ASSIGNED TASK.
Exactly as shown below, retype every line of the data.

=== Section Start ===

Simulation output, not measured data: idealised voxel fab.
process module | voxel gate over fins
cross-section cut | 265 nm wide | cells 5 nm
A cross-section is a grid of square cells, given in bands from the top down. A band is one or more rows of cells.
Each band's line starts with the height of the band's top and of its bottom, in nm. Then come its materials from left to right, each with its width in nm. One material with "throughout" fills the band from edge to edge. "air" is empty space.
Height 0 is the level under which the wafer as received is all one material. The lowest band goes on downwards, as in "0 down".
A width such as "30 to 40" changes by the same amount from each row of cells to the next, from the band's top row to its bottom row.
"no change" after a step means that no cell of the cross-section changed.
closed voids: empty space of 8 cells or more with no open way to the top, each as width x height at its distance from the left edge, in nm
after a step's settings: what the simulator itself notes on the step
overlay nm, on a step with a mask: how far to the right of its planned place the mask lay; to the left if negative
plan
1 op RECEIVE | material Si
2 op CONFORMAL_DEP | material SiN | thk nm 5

=== Section End ===

REPLY.
Simulation output, not measured data: idealised voxel fab.
process module | voxel gate over fins
cross-section cut | 265 nm wide | cells 5 nm
A cross-section is a grid of square cells, given in bands from the top down. A band is one or more rows of cells.
Each band's line starts with the height of the band's top and of its bottom, in nm. Then come its materials from left to right, each with its width in nm. One material with "throughout" fills the band from edge to edge. "air" is empty space.
Height 0 is the level under which the wafer as received is all one material. The lowest band goes on downwards, as in "0 down".
A width such as "30 to 40" changes by the same amount from each row of cells to the next, from the band's top row to its bottom row.
"no change" after a step means that no cell of the cross-section changed.
closed voids: empty space of 8 cells or more with no open way to the top, each as width x height at its distance from the left edge, in nm
after a step's settings: what the simulator itself notes on the step
overlay nm, on a step with a mask: how far to the right of its planned place the mask lay; to the left if negative
plan
1 op RECEIVE | material Si
2 op CONFORMAL_DEP | material SiN | thk nm 5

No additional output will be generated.